WORK ITEM :: Working from the records below, repeat exactly the lines starting at the line that contains "6. STRIP, etch materials resist" and ending at the line that contains "Enclosed internal cavities: none", inclusive.

RECORD EXTRACTS section start

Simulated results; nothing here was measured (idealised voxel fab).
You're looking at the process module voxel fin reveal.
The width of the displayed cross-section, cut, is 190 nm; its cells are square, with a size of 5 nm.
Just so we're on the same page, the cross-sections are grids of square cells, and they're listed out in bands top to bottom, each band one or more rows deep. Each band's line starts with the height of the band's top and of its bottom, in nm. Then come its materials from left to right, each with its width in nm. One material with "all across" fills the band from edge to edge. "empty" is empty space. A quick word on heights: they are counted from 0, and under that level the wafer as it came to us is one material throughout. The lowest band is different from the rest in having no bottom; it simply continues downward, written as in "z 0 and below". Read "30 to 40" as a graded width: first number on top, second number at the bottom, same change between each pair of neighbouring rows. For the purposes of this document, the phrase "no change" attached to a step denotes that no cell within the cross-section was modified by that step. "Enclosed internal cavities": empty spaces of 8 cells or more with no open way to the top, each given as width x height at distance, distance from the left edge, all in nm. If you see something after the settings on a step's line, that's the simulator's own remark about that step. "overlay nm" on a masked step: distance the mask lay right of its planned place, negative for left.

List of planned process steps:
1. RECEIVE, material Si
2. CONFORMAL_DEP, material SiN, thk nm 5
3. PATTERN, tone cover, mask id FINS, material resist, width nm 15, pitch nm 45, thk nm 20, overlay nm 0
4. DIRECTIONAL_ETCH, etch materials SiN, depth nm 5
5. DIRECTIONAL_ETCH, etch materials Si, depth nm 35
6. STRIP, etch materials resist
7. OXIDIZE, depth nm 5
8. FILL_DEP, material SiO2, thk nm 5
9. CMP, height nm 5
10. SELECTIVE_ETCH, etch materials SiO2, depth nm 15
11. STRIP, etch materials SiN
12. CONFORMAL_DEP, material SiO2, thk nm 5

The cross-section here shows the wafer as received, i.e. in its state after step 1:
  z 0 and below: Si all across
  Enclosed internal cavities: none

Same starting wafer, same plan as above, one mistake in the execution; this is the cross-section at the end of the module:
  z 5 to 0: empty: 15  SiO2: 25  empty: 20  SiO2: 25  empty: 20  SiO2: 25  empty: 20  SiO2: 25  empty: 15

RECORD EXTRACTS section end

EXERCISE RESPONSE ::
6. STRIP, etch materials resist
7. OXIDIZE, depth nm 5
8. FILL_DEP, material SiO2, thk nm 5
9. CMP, height nm 5
10. SELECTIVE_ETCH, etch materials SiO2, depth nm 15
11. STRIP, etch materials SiN
12. CONFORMAL_DEP, material SiO2, thk nm 5

The cross-section here shows the wafer as received, i.e. in its state after step 1:
  z 0 and below: Si all across
  Enclosed internal cavities: none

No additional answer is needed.